Assignment → Exactly as written, copy the lines that run from the start of the data below to the line containing "The raised-line width", both ends included.

Provided data →
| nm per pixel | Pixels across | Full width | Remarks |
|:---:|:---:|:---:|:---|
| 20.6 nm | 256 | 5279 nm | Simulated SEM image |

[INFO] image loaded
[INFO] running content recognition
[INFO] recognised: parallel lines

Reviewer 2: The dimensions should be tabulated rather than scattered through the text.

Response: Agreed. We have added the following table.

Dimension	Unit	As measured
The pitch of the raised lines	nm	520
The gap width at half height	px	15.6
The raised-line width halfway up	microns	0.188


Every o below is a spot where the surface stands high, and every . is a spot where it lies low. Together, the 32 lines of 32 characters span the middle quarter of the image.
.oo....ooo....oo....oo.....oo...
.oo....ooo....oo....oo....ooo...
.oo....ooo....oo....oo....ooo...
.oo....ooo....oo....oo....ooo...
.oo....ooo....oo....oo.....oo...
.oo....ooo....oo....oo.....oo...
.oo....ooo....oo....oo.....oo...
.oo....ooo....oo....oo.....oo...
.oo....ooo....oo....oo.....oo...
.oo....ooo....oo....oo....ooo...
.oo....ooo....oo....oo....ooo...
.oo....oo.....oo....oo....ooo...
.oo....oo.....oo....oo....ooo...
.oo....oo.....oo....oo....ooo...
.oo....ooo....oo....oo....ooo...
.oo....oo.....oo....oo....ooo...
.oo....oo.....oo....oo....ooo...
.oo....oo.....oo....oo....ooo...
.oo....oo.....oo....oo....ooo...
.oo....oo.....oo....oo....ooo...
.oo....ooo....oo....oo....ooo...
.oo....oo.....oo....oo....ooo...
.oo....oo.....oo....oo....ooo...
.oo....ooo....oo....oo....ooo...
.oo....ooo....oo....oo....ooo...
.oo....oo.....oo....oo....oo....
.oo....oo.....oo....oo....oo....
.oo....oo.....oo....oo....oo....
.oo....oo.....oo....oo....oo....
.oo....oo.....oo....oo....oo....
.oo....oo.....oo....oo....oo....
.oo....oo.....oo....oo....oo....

Answer box →
| nm per pixel | Pixels across | Full width | Remarks |
|:---:|:---:|:---:|:---|
| 20.6 nm | 256 | 5279 nm | Simulated SEM image |

[INFO] image loaded
[INFO] running content recognition
[INFO] recognised: parallel lines

Reviewer 2: The dimensions should be tabulated rather than scattered through the text.

Response: Agreed. We have added the following table.

Dimension	Unit	As measured
The pitch of the raised lines	nm	520
The gap width at half height	px	15.6
The raised-line width halfway up	microns	0.188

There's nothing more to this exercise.